— ASSIGNED TASK —
Retype the material exactly, ending with the line containing "note on this".

— LISTED ENTRIES —
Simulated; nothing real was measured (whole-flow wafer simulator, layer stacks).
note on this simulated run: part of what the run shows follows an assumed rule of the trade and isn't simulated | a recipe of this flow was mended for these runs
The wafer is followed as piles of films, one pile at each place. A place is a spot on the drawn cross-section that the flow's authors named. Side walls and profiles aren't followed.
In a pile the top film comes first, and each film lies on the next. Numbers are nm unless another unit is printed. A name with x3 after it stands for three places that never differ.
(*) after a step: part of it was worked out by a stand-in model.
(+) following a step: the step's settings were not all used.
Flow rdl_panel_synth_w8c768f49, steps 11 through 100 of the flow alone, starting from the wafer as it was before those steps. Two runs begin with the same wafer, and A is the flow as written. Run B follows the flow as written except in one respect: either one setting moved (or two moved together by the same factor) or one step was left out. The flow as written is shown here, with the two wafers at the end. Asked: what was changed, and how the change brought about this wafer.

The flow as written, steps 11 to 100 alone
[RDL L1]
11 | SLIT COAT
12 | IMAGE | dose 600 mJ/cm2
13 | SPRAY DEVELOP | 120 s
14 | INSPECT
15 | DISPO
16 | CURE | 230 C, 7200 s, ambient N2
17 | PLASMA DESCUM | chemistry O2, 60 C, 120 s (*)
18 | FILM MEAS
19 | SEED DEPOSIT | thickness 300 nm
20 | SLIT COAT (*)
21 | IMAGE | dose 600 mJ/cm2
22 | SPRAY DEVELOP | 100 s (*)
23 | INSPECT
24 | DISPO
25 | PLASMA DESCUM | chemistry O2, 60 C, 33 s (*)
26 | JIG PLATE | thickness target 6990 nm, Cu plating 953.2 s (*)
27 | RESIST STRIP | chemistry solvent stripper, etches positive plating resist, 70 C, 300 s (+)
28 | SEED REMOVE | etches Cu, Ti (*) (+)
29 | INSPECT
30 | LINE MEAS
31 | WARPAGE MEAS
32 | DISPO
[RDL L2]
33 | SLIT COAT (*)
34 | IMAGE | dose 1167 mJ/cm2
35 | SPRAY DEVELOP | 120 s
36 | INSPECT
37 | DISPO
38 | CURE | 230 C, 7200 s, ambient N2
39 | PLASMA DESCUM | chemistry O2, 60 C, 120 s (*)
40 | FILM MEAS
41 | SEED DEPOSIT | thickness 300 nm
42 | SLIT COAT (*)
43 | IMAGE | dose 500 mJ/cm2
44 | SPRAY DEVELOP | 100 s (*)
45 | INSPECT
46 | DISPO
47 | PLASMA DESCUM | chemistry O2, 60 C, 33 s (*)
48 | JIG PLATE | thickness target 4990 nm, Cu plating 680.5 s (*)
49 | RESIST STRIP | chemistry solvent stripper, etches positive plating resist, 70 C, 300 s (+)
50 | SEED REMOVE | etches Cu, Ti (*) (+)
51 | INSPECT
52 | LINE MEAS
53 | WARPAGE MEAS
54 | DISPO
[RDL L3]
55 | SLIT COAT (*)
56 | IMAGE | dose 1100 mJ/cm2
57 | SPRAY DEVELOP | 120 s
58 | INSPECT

— TASK OUTPUT —
Simulated; nothing real was measured (whole-flow wafer simulator, layer stacks).
note on this simulated run: part of what the run shows follows an assumed rule of the trade and isn't simulated | a recipe of this flow was mended for these runs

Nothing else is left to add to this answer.